■ **Assigned task**: Each record below should appear again exactly as written.

■ **Exercise data**:
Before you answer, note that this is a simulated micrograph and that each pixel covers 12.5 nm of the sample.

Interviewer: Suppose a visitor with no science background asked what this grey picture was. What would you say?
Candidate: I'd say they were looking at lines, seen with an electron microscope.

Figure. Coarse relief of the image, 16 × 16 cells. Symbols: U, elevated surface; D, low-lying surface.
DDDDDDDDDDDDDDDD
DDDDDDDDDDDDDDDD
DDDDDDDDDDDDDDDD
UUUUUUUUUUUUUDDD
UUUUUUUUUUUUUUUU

■ **Exercise output**:
Before you answer, note that this is a simulated micrograph and that each pixel covers 12.5 nm of the sample.

Interviewer: Suppose a visitor with no science background asked what this grey picture was. What would you say?
Candidate: I'd say they were looking at lines, seen with an electron microscope.

Figure. Coarse relief of the image, 16 × 16 cells. Symbols: U, elevated surface; D, low-lying surface.
DDDDDDDDDDDDDDDD
DDDDDDDDDDDDDDDD
DDDDDDDDDDDDDDDD
UUUUUUUUUUUUUDDD
UUUUUUUUUUUUUUUU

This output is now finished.